_Brief_
Repeat exactly the opening lines of the records, ending with the line that contains "S4: abrasive content".

_Extracted information_
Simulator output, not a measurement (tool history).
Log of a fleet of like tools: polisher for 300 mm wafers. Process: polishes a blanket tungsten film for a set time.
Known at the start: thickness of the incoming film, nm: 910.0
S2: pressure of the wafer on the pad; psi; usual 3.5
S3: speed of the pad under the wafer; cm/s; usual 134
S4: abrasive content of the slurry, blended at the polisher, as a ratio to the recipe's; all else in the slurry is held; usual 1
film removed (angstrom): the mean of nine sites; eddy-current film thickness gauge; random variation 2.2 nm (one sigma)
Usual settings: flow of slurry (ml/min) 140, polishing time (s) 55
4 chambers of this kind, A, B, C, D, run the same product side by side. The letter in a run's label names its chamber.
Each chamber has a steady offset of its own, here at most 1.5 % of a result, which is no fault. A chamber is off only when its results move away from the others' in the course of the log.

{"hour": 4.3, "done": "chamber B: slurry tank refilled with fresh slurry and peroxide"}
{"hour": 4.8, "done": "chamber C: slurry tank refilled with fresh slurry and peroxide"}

_Exercise answer_
Simulator output, not a measurement (tool history).
Log of a fleet of like tools: polisher for 300 mm wafers. Process: polishes a blanket tungsten film for a set time.
Known at the start: thickness of the incoming film, nm: 910.0
S2: pressure of the wafer on the pad; psi; usual 3.5
S3: speed of the pad under the wafer; cm/s; usual 134
S4: abrasive content of the slurry, blended at the polisher, as a ratio to the recipe's; all else in the slurry is held; usual 1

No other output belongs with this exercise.